[REQUIREMENT]:
Give again the lines of the data from its first line through the line with "Cross-section prior to". Change nothing.

[STORED DATA]:
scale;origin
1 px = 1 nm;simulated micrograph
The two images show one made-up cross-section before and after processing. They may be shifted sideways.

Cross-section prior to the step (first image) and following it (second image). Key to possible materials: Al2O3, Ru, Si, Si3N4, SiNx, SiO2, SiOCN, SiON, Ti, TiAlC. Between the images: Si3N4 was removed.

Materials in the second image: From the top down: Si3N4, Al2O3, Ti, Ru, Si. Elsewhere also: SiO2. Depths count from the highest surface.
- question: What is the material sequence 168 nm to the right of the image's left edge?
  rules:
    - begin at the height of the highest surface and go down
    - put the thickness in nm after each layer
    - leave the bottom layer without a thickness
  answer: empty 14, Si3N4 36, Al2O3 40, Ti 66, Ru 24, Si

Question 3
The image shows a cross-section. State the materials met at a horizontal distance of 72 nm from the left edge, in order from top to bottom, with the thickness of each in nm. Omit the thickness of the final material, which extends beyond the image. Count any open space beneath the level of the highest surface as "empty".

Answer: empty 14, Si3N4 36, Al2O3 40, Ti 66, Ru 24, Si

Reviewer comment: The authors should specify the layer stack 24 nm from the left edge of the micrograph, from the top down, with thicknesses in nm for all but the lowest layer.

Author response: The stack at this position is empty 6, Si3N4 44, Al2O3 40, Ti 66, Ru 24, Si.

[TASK SOLUTION]:
scale;origin
1 px = 1 nm;simulated micrograph
The two images show one made-up cross-section before and after processing. They may be shifted sideways.

Cross-section prior to the step (first image) and following it (second image). Key to possible materials: Al2O3, Ru, Si, Si3N4, SiNx, SiO2, SiOCN, SiON, Ti, TiAlC. Between the images: Si3N4 was removed.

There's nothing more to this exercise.